WORK ITEM: Copy verbatim the material from its first line to the line that holds "18,792.1,8,19,3,4.71", including that line.

RECORDS SUPPLIED:
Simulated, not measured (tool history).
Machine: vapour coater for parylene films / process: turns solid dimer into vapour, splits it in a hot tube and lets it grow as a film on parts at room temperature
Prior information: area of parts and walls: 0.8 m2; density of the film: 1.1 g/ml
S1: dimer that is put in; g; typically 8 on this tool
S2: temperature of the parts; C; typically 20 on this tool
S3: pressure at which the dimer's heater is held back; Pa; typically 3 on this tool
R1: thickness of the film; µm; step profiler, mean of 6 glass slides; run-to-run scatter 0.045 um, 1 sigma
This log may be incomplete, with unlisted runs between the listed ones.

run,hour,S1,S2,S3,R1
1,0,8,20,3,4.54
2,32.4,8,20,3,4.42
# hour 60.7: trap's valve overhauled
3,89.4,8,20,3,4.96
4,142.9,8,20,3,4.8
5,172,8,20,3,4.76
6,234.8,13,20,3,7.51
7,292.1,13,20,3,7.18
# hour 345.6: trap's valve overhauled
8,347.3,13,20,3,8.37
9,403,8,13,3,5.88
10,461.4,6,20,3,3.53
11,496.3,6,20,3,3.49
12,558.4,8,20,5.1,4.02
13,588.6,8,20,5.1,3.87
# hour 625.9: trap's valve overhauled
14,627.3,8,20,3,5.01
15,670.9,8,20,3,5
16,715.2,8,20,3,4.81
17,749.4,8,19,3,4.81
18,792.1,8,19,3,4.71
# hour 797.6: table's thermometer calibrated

TASK ANSWER:
Simulated, not measured (tool history).
Machine: vapour coater for parylene films / process: turns solid dimer into vapour, splits it in a hot tube and lets it grow as a film on parts at room temperature
Prior information: area of parts and walls: 0.8 m2; density of the film: 1.1 g/ml
S1: dimer that is put in; g; typically 8 on this tool
S2: temperature of the parts; C; typically 20 on this tool
S3: pressure at which the dimer's heater is held back; Pa; typically 3 on this tool
R1: thickness of the film; µm; step profiler, mean of 6 glass slides; run-to-run scatter 0.045 um, 1 sigma
This log may be incomplete, with unlisted runs between the listed ones.

run,hour,S1,S2,S3,R1
1,0,8,20,3,4.54
2,32.4,8,20,3,4.42
# hour 60.7: trap's valve overhauled
3,89.4,8,20,3,4.96
4,142.9,8,20,3,4.8
5,172,8,20,3,4.76
6,234.8,13,20,3,7.51
7,292.1,13,20,3,7.18
# hour 345.6: trap's valve overhauled
8,347.3,13,20,3,8.37
9,403,8,13,3,5.88
10,461.4,6,20,3,3.53
11,496.3,6,20,3,3.49
12,558.4,8,20,5.1,4.02
13,588.6,8,20,5.1,3.87
# hour 625.9: trap's valve overhauled
14,627.3,8,20,3,5.01
15,670.9,8,20,3,5
16,715.2,8,20,3,4.81
17,749.4,8,19,3,4.81
18,792.1,8,19,3,4.71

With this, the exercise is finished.